[Supplied entries]

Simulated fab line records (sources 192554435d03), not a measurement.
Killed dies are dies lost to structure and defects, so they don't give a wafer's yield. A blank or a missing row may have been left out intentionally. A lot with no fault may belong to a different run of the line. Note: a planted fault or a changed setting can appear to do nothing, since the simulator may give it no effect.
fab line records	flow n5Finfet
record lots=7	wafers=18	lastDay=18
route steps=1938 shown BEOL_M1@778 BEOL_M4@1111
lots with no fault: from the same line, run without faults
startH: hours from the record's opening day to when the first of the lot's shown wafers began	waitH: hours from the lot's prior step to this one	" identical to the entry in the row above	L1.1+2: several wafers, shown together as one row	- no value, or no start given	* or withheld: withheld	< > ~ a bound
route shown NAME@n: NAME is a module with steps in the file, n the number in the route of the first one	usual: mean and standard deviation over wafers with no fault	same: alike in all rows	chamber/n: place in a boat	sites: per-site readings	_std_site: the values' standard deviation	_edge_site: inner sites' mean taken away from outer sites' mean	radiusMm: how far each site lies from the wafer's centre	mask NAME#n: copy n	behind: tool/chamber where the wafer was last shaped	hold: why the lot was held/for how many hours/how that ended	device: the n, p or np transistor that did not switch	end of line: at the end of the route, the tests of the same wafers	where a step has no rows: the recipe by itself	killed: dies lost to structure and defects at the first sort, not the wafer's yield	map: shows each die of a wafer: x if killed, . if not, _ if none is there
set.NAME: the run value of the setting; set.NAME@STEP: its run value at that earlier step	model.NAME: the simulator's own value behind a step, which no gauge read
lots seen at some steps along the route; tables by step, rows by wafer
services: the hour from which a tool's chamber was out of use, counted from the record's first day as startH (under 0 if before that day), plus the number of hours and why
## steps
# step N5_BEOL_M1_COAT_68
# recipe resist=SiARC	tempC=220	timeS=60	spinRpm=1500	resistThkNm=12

[/Supplied entries]

▶ [Work order]
Quote the listing above, but only from the line that shows "route steps=1938 shown" through the line that shows "# step N5_BEOL_M1_COAT_68".

▶ [Answer section]
route steps=1938 shown BEOL_M1@778 BEOL_M4@1111
lots with no fault: from the same line, run without faults
startH: hours from the record's opening day to when the first of the lot's shown wafers began	waitH: hours from the lot's prior step to this one	" identical to the entry in the row above	L1.1+2: several wafers, shown together as one row	- no value, or no start given	* or withheld: withheld	< > ~ a bound
route shown NAME@n: NAME is a module with steps in the file, n the number in the route of the first one	usual: mean and standard deviation over wafers with no fault	same: alike in all rows	chamber/n: place in a boat	sites: per-site readings	_std_site: the values' standard deviation	_edge_site: inner sites' mean taken away from outer sites' mean	radiusMm: how far each site lies from the wafer's centre	mask NAME#n: copy n	behind: tool/chamber where the wafer was last shaped	hold: why the lot was held/for how many hours/how that ended	device: the n, p or np transistor that did not switch	end of line: at the end of the route, the tests of the same wafers	where a step has no rows: the recipe by itself	killed: dies lost to structure and defects at the first sort, not the wafer's yield	map: shows each die of a wafer: x if killed, . if not, _ if none is there
set.NAME: the run value of the setting; set.NAME@STEP: its run value at that earlier step	model.NAME: the simulator's own value behind a step, which no gauge read
lots seen at some steps along the route; tables by step, rows by wafer
services: the hour from which a tool's chamber was out of use, counted from the record's first day as startH (under 0 if before that day), plus the number of hours and why
## steps
# step N5_BEOL_M1_COAT_68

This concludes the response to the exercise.